**Work item**: Set out exactly, line by line, the stretch of data below that begins at the line containing "# hour 1392.0: thermocouple" and ends at the line containing "Run 24 -> 25: co_reactant_pulse_time_s", with both ends kept.

== Extracted records ==

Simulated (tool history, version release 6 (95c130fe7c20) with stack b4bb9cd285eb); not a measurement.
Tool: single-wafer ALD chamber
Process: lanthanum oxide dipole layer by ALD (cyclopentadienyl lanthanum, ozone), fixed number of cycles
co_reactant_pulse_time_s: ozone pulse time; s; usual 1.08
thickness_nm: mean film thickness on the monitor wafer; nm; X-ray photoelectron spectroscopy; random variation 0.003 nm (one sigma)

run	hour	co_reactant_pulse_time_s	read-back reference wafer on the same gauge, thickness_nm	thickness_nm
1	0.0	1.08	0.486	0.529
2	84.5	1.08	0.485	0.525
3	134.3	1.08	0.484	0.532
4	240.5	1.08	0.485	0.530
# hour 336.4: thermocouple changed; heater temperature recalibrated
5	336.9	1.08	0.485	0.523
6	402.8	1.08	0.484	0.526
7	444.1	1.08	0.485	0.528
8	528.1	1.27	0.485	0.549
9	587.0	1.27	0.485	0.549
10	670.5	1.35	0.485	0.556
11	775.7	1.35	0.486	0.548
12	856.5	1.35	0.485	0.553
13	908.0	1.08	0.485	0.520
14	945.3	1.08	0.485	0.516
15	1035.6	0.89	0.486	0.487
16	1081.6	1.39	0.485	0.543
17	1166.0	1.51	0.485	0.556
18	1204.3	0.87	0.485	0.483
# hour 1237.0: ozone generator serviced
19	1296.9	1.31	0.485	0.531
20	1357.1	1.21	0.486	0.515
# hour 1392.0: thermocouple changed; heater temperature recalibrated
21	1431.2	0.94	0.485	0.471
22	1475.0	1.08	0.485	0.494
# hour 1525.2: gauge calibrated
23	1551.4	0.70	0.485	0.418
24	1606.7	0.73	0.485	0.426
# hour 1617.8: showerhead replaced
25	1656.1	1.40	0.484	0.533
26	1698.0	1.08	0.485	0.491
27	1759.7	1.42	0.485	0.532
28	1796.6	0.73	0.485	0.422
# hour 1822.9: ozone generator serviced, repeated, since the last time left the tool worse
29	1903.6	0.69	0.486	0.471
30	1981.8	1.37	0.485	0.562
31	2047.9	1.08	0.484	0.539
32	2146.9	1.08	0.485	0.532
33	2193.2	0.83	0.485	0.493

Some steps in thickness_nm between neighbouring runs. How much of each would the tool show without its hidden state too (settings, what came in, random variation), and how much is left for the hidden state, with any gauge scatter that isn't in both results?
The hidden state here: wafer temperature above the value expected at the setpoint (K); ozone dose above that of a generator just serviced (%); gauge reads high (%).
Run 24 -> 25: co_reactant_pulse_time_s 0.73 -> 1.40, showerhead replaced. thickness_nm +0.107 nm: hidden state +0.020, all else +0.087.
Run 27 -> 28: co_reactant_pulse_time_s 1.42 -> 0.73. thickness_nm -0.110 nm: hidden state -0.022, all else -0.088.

===

**Response**:
# hour 1392.0: thermocouple changed; heater temperature recalibrated
21	1431.2	0.94	0.485	0.471
22	1475.0	1.08	0.485	0.494
# hour 1525.2: gauge calibrated
23	1551.4	0.70	0.485	0.418
24	1606.7	0.73	0.485	0.426
# hour 1617.8: showerhead replaced
25	1656.1	1.40	0.484	0.533
26	1698.0	1.08	0.485	0.491
27	1759.7	1.42	0.485	0.532
28	1796.6	0.73	0.485	0.422
# hour 1822.9: ozone generator serviced, repeated, since the last time left the tool worse
29	1903.6	0.69	0.486	0.471
30	1981.8	1.37	0.485	0.562
31	2047.9	1.08	0.484	0.539
32	2146.9	1.08	0.485	0.532
33	2193.2	0.83	0.485	0.493

Some steps in thickness_nm between neighbouring runs. How much of each would the tool show without its hidden state too (settings, what came in, random variation), and how much is left for the hidden state, with any gauge scatter that isn't in both results?
The hidden state here: wafer temperature above the value expected at the setpoint (K); ozone dose above that of a generator just serviced (%); gauge reads high (%).
Run 24 -> 25: co_reactant_pulse_time_s 0.73 -> 1.40, showerhead replaced. thickness_nm +0.107 nm: hidden state +0.020, all else +0.087.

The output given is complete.